[ACTIVITY]:
Reproduce the whole listing, keeping every character the same.

[ENTRIES SHOWN]:
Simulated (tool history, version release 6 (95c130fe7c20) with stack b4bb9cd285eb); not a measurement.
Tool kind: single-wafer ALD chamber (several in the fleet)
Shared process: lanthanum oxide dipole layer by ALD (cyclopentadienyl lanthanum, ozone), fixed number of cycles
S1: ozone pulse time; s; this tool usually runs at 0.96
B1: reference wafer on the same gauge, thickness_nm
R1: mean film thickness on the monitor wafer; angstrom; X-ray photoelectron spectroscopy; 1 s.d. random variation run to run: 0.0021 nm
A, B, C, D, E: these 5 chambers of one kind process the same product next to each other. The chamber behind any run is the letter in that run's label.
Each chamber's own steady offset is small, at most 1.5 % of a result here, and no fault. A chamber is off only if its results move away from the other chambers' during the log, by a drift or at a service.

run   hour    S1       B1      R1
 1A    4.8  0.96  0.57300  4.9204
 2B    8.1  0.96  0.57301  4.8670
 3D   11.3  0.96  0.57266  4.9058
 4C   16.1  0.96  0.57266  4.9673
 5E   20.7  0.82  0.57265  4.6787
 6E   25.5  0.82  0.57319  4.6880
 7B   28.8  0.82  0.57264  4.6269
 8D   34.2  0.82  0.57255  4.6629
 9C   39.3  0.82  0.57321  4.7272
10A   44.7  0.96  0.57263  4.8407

[WORKED SOLUTION]:
Simulated (tool history, version release 6 (95c130fe7c20) with stack b4bb9cd285eb); not a measurement.
Tool kind: single-wafer ALD chamber (several in the fleet)
Shared process: lanthanum oxide dipole layer by ALD (cyclopentadienyl lanthanum, ozone), fixed number of cycles
S1: ozone pulse time; s; this tool usually runs at 0.96
B1: reference wafer on the same gauge, thickness_nm
R1: mean film thickness on the monitor wafer; angstrom; X-ray photoelectron spectroscopy; 1 s.d. random variation run to run: 0.0021 nm
A, B, C, D, E: these 5 chambers of one kind process the same product next to each other. The chamber behind any run is the letter in that run's label.
Each chamber's own steady offset is small, at most 1.5 % of a result here, and no fault. A chamber is off only if its results move away from the other chambers' during the log, by a drift or at a service.

run   hour    S1       B1      R1
 1A    4.8  0.96  0.57300  4.9204
 2B    8.1  0.96  0.57301  4.8670
 3D   11.3  0.96  0.57266  4.9058
 4C   16.1  0.96  0.57266  4.9673
 5E   20.7  0.82  0.57265  4.6787
 6E   25.5  0.82  0.57319  4.6880
 7B   28.8  0.82  0.57264  4.6269
 8D   34.2  0.82  0.57255  4.6629
 9C   39.3  0.82  0.57321  4.7272
10A   44.7  0.96  0.57263  4.8407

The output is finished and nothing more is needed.